◆ **Record excerpts**
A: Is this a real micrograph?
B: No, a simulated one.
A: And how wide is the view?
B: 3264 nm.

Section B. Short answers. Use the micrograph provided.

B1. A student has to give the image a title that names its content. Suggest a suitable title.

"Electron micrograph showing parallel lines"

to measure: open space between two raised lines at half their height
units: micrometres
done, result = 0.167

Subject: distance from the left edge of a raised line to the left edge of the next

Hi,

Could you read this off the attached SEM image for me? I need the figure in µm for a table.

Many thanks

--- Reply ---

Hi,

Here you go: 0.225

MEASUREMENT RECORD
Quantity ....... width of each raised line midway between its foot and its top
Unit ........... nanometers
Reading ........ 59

◆ **Assigned task**
Write the entries out a second time. Match them exactly.

◆ **Written answer**
A: Is this a real micrograph?
B: No, a simulated one.
A: And how wide is the view?
B: 3264 nm.

Section B. Short answers. Use the micrograph provided.

B1. A student has to give the image a title that names its content. Suggest a suitable title.

"Electron micrograph showing parallel lines"

to measure: open space between two raised lines at half their height
units: micrometres
done, result = 0.167

Subject: distance from the left edge of a raised line to the left edge of the next

Hi,

Could you read this off the attached SEM image for me? I need the figure in µm for a table.

Many thanks

--- Reply ---

Hi,

Here you go: 0.225

MEASUREMENT RECORD
Quantity ....... width of each raised line midway between its foot and its top
Unit ........... nanometers
Reading ........ 59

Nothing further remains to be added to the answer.